# Supplied records:
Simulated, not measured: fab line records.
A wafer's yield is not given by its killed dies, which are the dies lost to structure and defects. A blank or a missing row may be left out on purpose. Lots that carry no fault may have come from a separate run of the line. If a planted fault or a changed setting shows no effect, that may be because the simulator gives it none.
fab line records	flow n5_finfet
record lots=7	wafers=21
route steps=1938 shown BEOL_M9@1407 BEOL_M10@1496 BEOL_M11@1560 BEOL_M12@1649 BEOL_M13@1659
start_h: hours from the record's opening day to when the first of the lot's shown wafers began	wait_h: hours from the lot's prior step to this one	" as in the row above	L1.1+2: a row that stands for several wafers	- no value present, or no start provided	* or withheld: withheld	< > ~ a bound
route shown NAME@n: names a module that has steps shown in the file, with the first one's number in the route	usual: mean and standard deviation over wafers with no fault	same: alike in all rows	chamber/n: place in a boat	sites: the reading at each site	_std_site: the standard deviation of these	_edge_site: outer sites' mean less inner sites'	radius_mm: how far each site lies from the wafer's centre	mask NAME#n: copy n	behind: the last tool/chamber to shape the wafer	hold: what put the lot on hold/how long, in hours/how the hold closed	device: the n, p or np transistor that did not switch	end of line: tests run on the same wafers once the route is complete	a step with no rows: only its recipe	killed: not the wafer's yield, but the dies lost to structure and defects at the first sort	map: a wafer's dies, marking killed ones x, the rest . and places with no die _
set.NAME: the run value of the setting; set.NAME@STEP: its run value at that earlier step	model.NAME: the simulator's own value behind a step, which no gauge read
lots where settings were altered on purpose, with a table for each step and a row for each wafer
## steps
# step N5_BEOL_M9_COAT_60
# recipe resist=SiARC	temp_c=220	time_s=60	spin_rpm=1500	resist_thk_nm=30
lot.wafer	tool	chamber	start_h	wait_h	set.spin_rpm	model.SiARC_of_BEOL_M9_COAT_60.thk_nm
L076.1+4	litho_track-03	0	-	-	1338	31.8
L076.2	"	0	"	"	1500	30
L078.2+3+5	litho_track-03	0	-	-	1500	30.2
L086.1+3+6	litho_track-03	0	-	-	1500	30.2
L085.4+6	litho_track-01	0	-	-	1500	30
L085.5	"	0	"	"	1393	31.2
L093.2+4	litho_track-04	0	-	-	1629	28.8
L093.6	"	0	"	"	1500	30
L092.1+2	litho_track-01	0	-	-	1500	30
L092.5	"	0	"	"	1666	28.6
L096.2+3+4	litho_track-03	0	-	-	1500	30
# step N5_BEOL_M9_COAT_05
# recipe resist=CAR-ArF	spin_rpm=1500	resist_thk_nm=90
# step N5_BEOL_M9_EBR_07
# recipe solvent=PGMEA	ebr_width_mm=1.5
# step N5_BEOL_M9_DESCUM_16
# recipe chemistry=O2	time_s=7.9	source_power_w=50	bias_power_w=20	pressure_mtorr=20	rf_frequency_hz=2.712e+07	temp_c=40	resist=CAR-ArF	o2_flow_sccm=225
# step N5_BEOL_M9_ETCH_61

# Assigned task:
Return, unchanged, the run of lines above that opens with the line containing "route shown NAME@n: names" and closes with the line containing "set.NAME: the run". Include both.

# Task output:
route shown NAME@n: names a module that has steps shown in the file, with the first one's number in the route	usual: mean and standard deviation over wafers with no fault	same: alike in all rows	chamber/n: place in a boat	sites: the reading at each site	_std_site: the standard deviation of these	_edge_site: outer sites' mean less inner sites'	radius_mm: how far each site lies from the wafer's centre	mask NAME#n: copy n	behind: the last tool/chamber to shape the wafer	hold: what put the lot on hold/how long, in hours/how the hold closed	device: the n, p or np transistor that did not switch	end of line: tests run on the same wafers once the route is complete	a step with no rows: only its recipe	killed: not the wafer's yield, but the dies lost to structure and defects at the first sort	map: a wafer's dies, marking killed ones x, the rest . and places with no die _
set.NAME: the run value of the setting; set.NAME@STEP: its run value at that earlier step	model.NAME: the simulator's own value behind a step, which no gauge read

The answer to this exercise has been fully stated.